Data provided -
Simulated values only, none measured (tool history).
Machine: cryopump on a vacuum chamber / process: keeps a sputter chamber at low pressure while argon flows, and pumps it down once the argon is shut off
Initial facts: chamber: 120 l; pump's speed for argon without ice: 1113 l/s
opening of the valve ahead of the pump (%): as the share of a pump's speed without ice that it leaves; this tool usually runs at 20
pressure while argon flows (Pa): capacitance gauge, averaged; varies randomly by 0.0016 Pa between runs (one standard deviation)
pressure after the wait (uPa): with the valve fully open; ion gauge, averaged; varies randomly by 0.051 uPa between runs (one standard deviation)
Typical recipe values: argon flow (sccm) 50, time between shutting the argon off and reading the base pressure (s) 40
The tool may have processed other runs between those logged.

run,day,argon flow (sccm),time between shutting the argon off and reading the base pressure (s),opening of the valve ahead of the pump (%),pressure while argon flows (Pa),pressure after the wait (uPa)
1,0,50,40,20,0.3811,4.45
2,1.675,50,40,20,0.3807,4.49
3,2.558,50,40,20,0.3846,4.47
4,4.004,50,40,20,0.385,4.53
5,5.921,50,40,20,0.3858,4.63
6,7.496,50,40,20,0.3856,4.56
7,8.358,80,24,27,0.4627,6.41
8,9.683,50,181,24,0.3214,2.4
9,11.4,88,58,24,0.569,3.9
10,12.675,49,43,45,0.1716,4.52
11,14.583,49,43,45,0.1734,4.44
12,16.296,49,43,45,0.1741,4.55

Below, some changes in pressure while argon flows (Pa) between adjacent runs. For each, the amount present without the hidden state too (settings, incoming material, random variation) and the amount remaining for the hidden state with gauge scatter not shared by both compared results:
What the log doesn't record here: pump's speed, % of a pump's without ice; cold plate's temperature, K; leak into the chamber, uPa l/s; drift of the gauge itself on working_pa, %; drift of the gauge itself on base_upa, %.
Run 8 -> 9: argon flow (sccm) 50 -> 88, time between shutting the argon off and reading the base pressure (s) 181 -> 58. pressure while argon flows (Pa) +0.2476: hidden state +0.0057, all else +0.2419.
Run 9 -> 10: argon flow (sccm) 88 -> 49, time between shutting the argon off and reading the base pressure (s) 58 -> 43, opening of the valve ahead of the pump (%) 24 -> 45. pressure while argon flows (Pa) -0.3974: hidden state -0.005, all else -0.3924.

Work item -
All that is wanted is the stretch of lines above from the one containing "6,7.496,50,40,20,0.3856,4.56" through the one containing "Run 8 -> 9: argon", duplicated exactly.

Written answer -
6,7.496,50,40,20,0.3856,4.56
7,8.358,80,24,27,0.4627,6.41
8,9.683,50,181,24,0.3214,2.4
9,11.4,88,58,24,0.569,3.9
10,12.675,49,43,45,0.1716,4.52
11,14.583,49,43,45,0.1734,4.44
12,16.296,49,43,45,0.1741,4.55

Below, some changes in pressure while argon flows (Pa) between adjacent runs. For each, the amount present without the hidden state too (settings, incoming material, random variation) and the amount remaining for the hidden state with gauge scatter not shared by both compared results:
What the log doesn't record here: pump's speed, % of a pump's without ice; cold plate's temperature, K; leak into the chamber, uPa l/s; drift of the gauge itself on working_pa, %; drift of the gauge itself on base_upa, %.
Run 8 -> 9: argon flow (sccm) 50 -> 88, time between shutting the argon off and reading the base pressure (s) 181 -> 58. pressure while argon flows (Pa) +0.2476: hidden state +0.0057, all else +0.2419.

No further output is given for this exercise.